# [Work task]
Even where a line looks wrong, copy it exactly and include every entry.

:: Supplied information

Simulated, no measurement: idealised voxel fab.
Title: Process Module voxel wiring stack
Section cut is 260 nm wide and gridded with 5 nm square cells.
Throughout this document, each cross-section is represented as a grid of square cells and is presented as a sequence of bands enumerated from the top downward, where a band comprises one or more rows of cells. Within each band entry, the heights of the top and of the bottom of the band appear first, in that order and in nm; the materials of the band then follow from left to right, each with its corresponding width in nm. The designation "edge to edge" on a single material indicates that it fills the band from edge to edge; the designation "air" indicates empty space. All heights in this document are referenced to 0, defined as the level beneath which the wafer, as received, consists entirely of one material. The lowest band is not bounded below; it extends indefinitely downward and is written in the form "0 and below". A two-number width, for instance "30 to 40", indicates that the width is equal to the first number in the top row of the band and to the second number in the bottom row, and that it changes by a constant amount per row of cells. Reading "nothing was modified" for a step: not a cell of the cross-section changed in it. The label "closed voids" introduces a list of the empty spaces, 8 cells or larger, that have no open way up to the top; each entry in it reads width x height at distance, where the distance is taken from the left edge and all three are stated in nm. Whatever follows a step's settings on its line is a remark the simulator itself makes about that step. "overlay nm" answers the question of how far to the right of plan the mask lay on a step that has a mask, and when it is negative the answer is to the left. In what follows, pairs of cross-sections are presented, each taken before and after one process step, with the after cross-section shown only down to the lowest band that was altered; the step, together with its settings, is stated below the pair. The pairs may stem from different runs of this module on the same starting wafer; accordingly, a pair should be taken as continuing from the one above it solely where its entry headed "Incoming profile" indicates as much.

::::

# [Exercise solution]
Simulated, no measurement: idealised voxel fab.
Title: Process Module voxel wiring stack
Section cut is 260 nm wide and gridded with 5 nm square cells.
Throughout this document, each cross-section is represented as a grid of square cells and is presented as a sequence of bands enumerated from the top downward, where a band comprises one or more rows of cells. Within each band entry, the heights of the top and of the bottom of the band appear first, in that order and in nm; the materials of the band then follow from left to right, each with its corresponding width in nm. The designation "edge to edge" on a single material indicates that it fills the band from edge to edge; the designation "air" indicates empty space. All heights in this document are referenced to 0, defined as the level beneath which the wafer, as received, consists entirely of one material. The lowest band is not bounded below; it extends indefinitely downward and is written in the form "0 and below". A two-number width, for instance "30 to 40", indicates that the width is equal to the first number in the top row of the band and to the second number in the bottom row, and that it changes by a constant amount per row of cells. Reading "nothing was modified" for a step: not a cell of the cross-section changed in it. The label "closed voids" introduces a list of the empty spaces, 8 cells or larger, that have no open way up to the top; each entry in it reads width x height at distance, where the distance is taken from the left edge and all three are stated in nm. Whatever follows a step's settings on its line is a remark the simulator itself makes about that step. "overlay nm" answers the question of how far to the right of plan the mask lay on a step that has a mask, and when it is negative the answer is to the left. In what follows, pairs of cross-sections are presented, each taken before and after one process step, with the after cross-section shown only down to the lowest band that was altered; the step, together with its settings, is stated below the pair. The pairs may stem from different runs of this module on the same starting wafer; accordingly, a pair should be taken as continuing from the one above it solely where its entry headed "Incoming profile" indicates as much.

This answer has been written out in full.